>>

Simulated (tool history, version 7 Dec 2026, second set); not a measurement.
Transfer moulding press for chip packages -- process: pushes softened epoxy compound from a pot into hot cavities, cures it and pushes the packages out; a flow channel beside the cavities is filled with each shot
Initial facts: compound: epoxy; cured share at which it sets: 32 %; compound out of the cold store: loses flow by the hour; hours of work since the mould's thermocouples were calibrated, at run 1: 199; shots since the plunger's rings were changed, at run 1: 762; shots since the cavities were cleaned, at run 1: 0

<<

Required action: Retype all the data. Nothing may be left out or altered.

Task result:
Simulated (tool history, version 7 Dec 2026, second set); not a measurement.
Transfer moulding press for chip packages -- process: pushes softened epoxy compound from a pot into hot cavities, cures it and pushes the packages out; a flow channel beside the cavities is filled with each shot
Initial facts: compound: epoxy; cured share at which it sets: 32 %; compound out of the cold store: loses flow by the hour; hours of work since the mould's thermocouples were calibrated, at run 1: 199; shots since the plunger's rings were changed, at run 1: 762; shots since the cavities were cleaned, at run 1: 0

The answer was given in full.